Stored data:
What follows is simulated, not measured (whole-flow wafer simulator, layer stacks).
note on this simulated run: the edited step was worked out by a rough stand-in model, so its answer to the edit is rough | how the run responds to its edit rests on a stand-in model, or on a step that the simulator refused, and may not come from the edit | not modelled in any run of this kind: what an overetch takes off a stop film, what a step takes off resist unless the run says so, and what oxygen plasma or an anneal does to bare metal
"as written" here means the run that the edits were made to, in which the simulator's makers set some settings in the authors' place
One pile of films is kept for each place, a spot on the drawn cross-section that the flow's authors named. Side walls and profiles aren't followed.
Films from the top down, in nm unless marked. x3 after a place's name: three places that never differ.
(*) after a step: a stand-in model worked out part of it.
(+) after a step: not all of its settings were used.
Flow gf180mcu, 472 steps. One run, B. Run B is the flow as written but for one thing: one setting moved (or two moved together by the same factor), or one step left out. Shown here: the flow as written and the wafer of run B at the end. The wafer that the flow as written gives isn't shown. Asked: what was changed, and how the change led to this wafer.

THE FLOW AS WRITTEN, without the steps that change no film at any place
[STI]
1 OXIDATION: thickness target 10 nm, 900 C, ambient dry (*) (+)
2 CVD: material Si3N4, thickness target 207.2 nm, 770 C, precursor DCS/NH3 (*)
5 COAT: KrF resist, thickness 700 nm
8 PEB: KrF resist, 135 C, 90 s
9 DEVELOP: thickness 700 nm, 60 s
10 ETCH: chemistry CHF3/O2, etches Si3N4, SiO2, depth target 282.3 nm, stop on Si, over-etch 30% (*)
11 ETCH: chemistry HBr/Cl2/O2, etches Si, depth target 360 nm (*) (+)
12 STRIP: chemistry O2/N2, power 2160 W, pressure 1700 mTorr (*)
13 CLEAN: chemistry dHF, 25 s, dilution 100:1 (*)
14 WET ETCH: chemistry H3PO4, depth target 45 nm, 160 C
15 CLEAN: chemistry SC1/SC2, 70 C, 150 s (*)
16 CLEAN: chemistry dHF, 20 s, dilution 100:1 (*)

Work item: Word for word, output the lines of the data from its first line through the line where "Films from the" appears, and stop there.

Answer area:
What follows is simulated, not measured (whole-flow wafer simulator, layer stacks).
note on this simulated run: the edited step was worked out by a rough stand-in model, so its answer to the edit is rough | how the run responds to its edit rests on a stand-in model, or on a step that the simulator refused, and may not come from the edit | not modelled in any run of this kind: what an overetch takes off a stop film, what a step takes off resist unless the run says so, and what oxygen plasma or an anneal does to bare metal
"as written" here means the run that the edits were made to, in which the simulator's makers set some settings in the authors' place
One pile of films is kept for each place, a spot on the drawn cross-section that the flow's authors named. Side walls and profiles aren't followed.
Films from the top down, in nm unless marked. x3 after a place's name: three places that never differ.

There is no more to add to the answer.